--- Work task ---
Word for word, copy every line of the data.

--- Given records ---
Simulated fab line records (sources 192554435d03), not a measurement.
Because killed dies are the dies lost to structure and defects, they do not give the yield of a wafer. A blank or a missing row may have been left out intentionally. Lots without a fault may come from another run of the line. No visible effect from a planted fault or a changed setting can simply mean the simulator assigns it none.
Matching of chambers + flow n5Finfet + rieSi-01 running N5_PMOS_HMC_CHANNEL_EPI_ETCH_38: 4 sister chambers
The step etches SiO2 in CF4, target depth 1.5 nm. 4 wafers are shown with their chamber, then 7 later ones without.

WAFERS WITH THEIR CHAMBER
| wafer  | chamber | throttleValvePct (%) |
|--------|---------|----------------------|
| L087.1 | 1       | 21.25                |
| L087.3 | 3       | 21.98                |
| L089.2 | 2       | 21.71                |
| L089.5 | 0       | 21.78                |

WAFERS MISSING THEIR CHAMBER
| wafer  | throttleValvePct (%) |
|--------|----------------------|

--- Exercise answer ---
Simulated fab line records (sources 192554435d03), not a measurement.
Because killed dies are the dies lost to structure and defects, they do not give the yield of a wafer. A blank or a missing row may have been left out intentionally. Lots without a fault may come from another run of the line. No visible effect from a planted fault or a changed setting can simply mean the simulator assigns it none.
Matching of chambers + flow n5Finfet + rieSi-01 running N5_PMOS_HMC_CHANNEL_EPI_ETCH_38: 4 sister chambers
The step etches SiO2 in CF4, target depth 1.5 nm. 4 wafers are shown with their chamber, then 7 later ones without.

WAFERS WITH THEIR CHAMBER
| wafer  | chamber | throttleValvePct (%) |
|--------|---------|----------------------|
| L087.1 | 1       | 21.25                |
| L087.3 | 3       | 21.98                |
| L089.2 | 2       | 21.71                |
| L089.5 | 0       | 21.78                |

WAFERS MISSING THEIR CHAMBER
| wafer  | throttleValvePct (%) |
|--------|----------------------|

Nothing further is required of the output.